Information supplied:
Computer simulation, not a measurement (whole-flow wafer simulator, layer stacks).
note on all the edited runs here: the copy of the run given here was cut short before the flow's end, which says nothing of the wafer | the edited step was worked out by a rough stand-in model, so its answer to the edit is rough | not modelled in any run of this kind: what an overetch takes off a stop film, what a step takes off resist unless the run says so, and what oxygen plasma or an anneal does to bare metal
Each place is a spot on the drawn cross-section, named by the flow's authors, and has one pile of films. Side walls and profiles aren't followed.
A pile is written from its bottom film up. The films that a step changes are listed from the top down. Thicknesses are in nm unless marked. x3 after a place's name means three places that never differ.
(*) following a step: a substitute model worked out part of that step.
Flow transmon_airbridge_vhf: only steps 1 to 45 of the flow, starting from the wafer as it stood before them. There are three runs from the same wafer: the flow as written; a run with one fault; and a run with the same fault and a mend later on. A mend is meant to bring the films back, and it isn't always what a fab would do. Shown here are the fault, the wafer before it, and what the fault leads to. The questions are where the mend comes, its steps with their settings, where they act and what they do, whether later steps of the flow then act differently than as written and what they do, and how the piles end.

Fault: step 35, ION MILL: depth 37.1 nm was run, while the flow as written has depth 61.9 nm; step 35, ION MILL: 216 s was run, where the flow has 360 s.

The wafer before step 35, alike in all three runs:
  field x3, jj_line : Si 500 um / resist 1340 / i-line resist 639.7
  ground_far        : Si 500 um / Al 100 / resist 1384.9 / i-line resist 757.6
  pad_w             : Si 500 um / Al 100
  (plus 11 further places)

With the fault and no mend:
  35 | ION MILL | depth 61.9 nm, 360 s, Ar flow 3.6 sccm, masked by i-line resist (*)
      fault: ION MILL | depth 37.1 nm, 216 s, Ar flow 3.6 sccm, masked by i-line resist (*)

Assignment: In the entries above, restate word for word the lines between the one holding "field x3, jj_line" and the one holding "35 | ION MILL", inclusive, and nothing besides.

Expected answer:
  field x3, jj_line : Si 500 um / resist 1340 / i-line resist 639.7
  ground_far        : Si 500 um / Al 100 / resist 1384.9 / i-line resist 757.6
  pad_w             : Si 500 um / Al 100
  (plus 11 further places)

With the fault and no mend:
  35 | ION MILL | depth 61.9 nm, 360 s, Ar flow 3.6 sccm, masked by i-line resist (*)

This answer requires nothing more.